[[ Available data open ]]

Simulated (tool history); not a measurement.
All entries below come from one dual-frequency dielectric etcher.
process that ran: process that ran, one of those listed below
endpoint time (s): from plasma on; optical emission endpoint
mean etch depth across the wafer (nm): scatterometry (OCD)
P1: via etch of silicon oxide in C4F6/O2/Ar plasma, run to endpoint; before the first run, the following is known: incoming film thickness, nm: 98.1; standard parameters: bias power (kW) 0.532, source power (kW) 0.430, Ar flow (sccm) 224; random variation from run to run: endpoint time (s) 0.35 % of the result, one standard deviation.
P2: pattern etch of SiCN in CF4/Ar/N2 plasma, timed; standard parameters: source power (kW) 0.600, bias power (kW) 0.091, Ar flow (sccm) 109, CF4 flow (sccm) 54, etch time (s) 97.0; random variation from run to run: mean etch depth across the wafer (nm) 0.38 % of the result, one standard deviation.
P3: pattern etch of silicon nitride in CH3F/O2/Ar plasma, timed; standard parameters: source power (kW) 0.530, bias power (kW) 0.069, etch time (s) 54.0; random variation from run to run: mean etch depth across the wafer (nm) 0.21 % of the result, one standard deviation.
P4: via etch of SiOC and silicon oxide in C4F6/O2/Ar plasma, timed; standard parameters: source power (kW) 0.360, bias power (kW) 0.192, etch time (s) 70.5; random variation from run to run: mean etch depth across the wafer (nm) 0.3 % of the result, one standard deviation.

[[ Available data closed ]]

Look above for the line with "endpoint time (s): from" and the line with "P3: pattern etch". Write out those two lines and all the lines between them, exactly, and no others.

endpoint time (s): from plasma on; optical emission endpoint
mean etch depth across the wafer (nm): scatterometry (OCD)
P1: via etch of silicon oxide in C4F6/O2/Ar plasma, run to endpoint; before the first run, the following is known: incoming film thickness, nm: 98.1; standard parameters: bias power (kW) 0.532, source power (kW) 0.430, Ar flow (sccm) 224; random variation from run to run: endpoint time (s) 0.35 % of the result, one standard deviation.
P2: pattern etch of SiCN in CF4/Ar/N2 plasma, timed; standard parameters: source power (kW) 0.600, bias power (kW) 0.091, Ar flow (sccm) 109, CF4 flow (sccm) 54, etch time (s) 97.0; random variation from run to run: mean etch depth across the wafer (nm) 0.38 % of the result, one standard deviation.
P3: pattern etch of silicon nitride in CH3F/O2/Ar plasma, timed; standard parameters: source power (kW) 0.530, bias power (kW) 0.069, etch time (s) 54.0; random variation from run to run: mean etch depth across the wafer (nm) 0.21 % of the result, one standard deviation.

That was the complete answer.